ASSIGNMENT:
Your answer must hold only the lines below from the line containing "A polisher for" through the line containing "The tool may", each reproduced exactly.

--- STORED DATA Enclosed Below ---

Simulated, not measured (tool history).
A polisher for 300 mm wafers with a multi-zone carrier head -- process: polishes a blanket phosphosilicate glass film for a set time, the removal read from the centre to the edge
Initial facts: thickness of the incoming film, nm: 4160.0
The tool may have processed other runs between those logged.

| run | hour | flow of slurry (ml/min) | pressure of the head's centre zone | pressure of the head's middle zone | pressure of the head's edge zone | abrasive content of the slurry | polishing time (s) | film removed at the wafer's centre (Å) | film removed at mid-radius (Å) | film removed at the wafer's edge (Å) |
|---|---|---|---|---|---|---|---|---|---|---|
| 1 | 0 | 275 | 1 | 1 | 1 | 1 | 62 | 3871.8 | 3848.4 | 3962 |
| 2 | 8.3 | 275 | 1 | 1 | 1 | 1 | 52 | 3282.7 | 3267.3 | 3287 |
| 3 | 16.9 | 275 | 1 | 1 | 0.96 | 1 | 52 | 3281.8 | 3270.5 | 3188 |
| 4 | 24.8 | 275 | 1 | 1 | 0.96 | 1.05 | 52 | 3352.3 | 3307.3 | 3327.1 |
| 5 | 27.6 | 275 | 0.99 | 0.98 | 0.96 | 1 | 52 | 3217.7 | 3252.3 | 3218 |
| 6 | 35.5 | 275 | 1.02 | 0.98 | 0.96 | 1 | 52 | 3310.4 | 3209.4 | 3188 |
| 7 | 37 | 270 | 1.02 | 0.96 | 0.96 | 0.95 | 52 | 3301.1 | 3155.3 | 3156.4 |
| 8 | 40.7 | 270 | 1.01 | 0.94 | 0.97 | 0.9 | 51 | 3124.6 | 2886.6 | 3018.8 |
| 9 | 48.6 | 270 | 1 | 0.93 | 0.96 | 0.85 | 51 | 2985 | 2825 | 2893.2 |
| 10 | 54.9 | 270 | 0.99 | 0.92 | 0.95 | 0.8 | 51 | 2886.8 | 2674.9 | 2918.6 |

--- End of Enclosed STORED DATA ---

EXERCISE RESPONSE:
A polisher for 300 mm wafers with a multi-zone carrier head -- process: polishes a blanket phosphosilicate glass film for a set time, the removal read from the centre to the edge
Initial facts: thickness of the incoming film, nm: 4160.0
The tool may have processed other runs between those logged.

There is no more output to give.